● Information:
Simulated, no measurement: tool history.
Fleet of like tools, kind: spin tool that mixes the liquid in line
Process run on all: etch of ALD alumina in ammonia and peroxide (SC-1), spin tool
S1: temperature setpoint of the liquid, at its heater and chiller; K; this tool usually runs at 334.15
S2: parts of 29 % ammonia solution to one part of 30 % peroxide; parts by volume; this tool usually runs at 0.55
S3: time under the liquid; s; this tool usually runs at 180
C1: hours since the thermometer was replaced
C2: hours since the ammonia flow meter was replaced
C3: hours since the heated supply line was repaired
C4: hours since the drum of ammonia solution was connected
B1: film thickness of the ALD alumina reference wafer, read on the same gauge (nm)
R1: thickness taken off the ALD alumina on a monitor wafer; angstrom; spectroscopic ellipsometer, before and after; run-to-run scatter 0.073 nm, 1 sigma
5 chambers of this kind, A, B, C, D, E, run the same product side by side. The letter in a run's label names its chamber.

● Task item: Look above for the line with "Fleet of like" and the line with "B1: film thickness"; transcribe both and all lines in between, exactly, and nothing else.

● Problem solution:
Fleet of like tools, kind: spin tool that mixes the liquid in line
Process run on all: etch of ALD alumina in ammonia and peroxide (SC-1), spin tool
S1: temperature setpoint of the liquid, at its heater and chiller; K; this tool usually runs at 334.15
S2: parts of 29 % ammonia solution to one part of 30 % peroxide; parts by volume; this tool usually runs at 0.55
S3: time under the liquid; s; this tool usually runs at 180
C1: hours since the thermometer was replaced
C2: hours since the ammonia flow meter was replaced
C3: hours since the heated supply line was repaired
C4: hours since the drum of ammonia solution was connected
B1: film thickness of the ALD alumina reference wafer, read on the same gauge (nm)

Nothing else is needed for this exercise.